Information shown:
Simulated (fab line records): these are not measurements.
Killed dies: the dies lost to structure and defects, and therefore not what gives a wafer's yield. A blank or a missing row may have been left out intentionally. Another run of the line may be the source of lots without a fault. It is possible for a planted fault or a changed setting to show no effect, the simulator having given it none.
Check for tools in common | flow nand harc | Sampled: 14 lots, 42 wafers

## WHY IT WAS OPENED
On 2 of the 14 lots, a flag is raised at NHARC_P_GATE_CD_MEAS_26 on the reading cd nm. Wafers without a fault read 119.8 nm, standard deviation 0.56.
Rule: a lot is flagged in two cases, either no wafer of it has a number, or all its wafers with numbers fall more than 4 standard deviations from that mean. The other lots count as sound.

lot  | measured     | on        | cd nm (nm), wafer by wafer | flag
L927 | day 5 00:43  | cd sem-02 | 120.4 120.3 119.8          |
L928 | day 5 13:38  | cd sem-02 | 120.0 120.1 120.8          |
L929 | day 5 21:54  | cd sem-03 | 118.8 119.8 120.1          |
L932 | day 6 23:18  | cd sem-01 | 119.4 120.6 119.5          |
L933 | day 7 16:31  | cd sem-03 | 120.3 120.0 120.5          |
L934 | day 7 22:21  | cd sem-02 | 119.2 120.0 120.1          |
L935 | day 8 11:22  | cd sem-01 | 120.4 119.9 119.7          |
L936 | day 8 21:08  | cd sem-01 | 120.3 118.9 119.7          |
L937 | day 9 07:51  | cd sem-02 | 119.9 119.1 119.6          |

Work request:
Output every record above, exactly as written.

Written reply:
Simulated (fab line records): these are not measurements.
Killed dies: the dies lost to structure and defects, and therefore not what gives a wafer's yield. A blank or a missing row may have been left out intentionally. Another run of the line may be the source of lots without a fault. It is possible for a planted fault or a changed setting to show no effect, the simulator having given it none.
Check for tools in common | flow nand harc | Sampled: 14 lots, 42 wafers

## WHY IT WAS OPENED
On 2 of the 14 lots, a flag is raised at NHARC_P_GATE_CD_MEAS_26 on the reading cd nm. Wafers without a fault read 119.8 nm, standard deviation 0.56.
Rule: a lot is flagged in two cases, either no wafer of it has a number, or all its wafers with numbers fall more than 4 standard deviations from that mean. The other lots count as sound.

lot  | measured     | on        | cd nm (nm), wafer by wafer | flag
L927 | day 5 00:43  | cd sem-02 | 120.4 120.3 119.8          |
L928 | day 5 13:38  | cd sem-02 | 120.0 120.1 120.8          |
L929 | day 5 21:54  | cd sem-03 | 118.8 119.8 120.1          |
L932 | day 6 23:18  | cd sem-01 | 119.4 120.6 119.5          |
L933 | day 7 16:31  | cd sem-03 | 120.3 120.0 120.5          |
L934 | day 7 22:21  | cd sem-02 | 119.2 120.0 120.1          |
L935 | day 8 11:22  | cd sem-01 | 120.4 119.9 119.7          |
L936 | day 8 21:08  | cd sem-01 | 120.3 118.9 119.7          |
L937 | day 9 07:51  | cd sem-02 | 119.9 119.1 119.6          |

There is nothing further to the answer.